### RECORDED INFORMATION

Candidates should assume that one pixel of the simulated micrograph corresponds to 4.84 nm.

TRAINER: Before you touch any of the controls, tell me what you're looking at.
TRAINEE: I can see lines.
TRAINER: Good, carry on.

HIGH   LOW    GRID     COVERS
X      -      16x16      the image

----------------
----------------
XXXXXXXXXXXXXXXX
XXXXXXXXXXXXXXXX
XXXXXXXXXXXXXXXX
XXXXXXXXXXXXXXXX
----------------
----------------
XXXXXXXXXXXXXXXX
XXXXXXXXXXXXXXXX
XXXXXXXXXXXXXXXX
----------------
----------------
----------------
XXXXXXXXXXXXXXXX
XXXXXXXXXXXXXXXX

######

All of the data, from the first line to the last, should be written out exactly.

= ANSWER SPACE =
Candidates should assume that one pixel of the simulated micrograph corresponds to 4.84 nm.

TRAINER: Before you touch any of the controls, tell me what you're looking at.
TRAINEE: I can see lines.
TRAINER: Good, carry on.

HIGH   LOW    GRID     COVERS
X      -      16x16      the image

----------------
----------------
XXXXXXXXXXXXXXXX
XXXXXXXXXXXXXXXX
XXXXXXXXXXXXXXXX
XXXXXXXXXXXXXXXX
----------------
----------------
XXXXXXXXXXXXXXXX
XXXXXXXXXXXXXXXX
XXXXXXXXXXXXXXXX
----------------
----------------
----------------
XXXXXXXXXXXXXXXX
XXXXXXXXXXXXXXXX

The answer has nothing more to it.